**Work request:** What is needed is an exact copy of every entry.

**Data section:**
....

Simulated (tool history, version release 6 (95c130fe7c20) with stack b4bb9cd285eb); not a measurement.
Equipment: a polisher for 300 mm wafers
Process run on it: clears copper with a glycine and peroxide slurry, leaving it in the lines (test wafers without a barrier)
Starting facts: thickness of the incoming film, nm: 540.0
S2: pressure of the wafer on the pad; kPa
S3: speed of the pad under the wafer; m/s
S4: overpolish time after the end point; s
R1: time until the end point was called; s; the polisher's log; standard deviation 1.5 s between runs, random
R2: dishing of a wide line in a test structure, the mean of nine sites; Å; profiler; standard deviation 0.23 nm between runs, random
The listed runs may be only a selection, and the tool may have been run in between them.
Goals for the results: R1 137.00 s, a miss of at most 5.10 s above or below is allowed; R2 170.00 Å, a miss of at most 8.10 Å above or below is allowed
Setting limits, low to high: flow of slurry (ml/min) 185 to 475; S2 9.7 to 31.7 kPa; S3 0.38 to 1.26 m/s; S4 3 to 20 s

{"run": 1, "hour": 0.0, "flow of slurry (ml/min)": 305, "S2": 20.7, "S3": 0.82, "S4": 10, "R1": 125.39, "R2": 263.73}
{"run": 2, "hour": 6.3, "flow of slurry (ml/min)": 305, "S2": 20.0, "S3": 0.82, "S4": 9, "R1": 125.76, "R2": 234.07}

....

**Your response:**
Simulated (tool history, version release 6 (95c130fe7c20) with stack b4bb9cd285eb); not a measurement.
Equipment: a polisher for 300 mm wafers
Process run on it: clears copper with a glycine and peroxide slurry, leaving it in the lines (test wafers without a barrier)
Starting facts: thickness of the incoming film, nm: 540.0
S2: pressure of the wafer on the pad; kPa
S3: speed of the pad under the wafer; m/s
S4: overpolish time after the end point; s
R1: time until the end point was called; s; the polisher's log; standard deviation 1.5 s between runs, random
R2: dishing of a wide line in a test structure, the mean of nine sites; Å; profiler; standard deviation 0.23 nm between runs, random
The listed runs may be only a selection, and the tool may have been run in between them.
Goals for the results: R1 137.00 s, a miss of at most 5.10 s above or below is allowed; R2 170.00 Å, a miss of at most 8.10 Å above or below is allowed
Setting limits, low to high: flow of slurry (ml/min) 185 to 475; S2 9.7 to 31.7 kPa; S3 0.38 to 1.26 m/s; S4 3 to 20 s

{"run": 1, "hour": 0.0, "flow of slurry (ml/min)": 305, "S2": 20.7, "S3": 0.82, "S4": 10, "R1": 125.39, "R2": 263.73}
{"run": 2, "hour": 6.3, "flow of slurry (ml/min)": 305, "S2": 20.0, "S3": 0.82, "S4": 9, "R1": 125.76, "R2": 234.07}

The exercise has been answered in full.